§ **RECORD SET**
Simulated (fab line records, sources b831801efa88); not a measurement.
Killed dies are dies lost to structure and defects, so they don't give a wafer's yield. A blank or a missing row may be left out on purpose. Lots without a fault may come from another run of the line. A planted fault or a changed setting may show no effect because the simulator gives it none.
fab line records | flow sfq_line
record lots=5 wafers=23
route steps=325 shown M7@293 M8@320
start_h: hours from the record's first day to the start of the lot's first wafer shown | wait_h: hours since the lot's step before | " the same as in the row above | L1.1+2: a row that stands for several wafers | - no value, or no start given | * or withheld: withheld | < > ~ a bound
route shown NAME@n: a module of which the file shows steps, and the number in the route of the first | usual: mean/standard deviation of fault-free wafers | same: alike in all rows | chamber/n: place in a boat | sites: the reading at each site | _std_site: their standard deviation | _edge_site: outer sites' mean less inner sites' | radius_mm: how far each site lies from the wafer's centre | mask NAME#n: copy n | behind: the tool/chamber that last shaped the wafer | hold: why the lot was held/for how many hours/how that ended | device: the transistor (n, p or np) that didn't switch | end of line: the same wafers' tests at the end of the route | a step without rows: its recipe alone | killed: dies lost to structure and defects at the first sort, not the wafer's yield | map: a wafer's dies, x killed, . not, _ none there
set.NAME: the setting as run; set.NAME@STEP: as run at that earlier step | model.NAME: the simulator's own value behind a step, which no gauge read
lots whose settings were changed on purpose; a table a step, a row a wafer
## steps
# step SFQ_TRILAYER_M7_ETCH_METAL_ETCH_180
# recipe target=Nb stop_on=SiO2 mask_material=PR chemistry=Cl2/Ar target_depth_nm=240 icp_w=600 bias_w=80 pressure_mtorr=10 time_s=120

§ **WORK REQUEST**
The lines from the top of the data above down to the line containing "start_h: hours from" are to be copied exactly; no other line should appear.

§ **EXERCISE RESPONSE**
Simulated (fab line records, sources b831801efa88); not a measurement.
Killed dies are dies lost to structure and defects, so they don't give a wafer's yield. A blank or a missing row may be left out on purpose. Lots without a fault may come from another run of the line. A planted fault or a changed setting may show no effect because the simulator gives it none.
fab line records | flow sfq_line
record lots=5 wafers=23
route steps=325 shown M7@293 M8@320
start_h: hours from the record's first day to the start of the lot's first wafer shown | wait_h: hours since the lot's step before | " the same as in the row above | L1.1+2: a row that stands for several wafers | - no value, or no start given | * or withheld: withheld | < > ~ a bound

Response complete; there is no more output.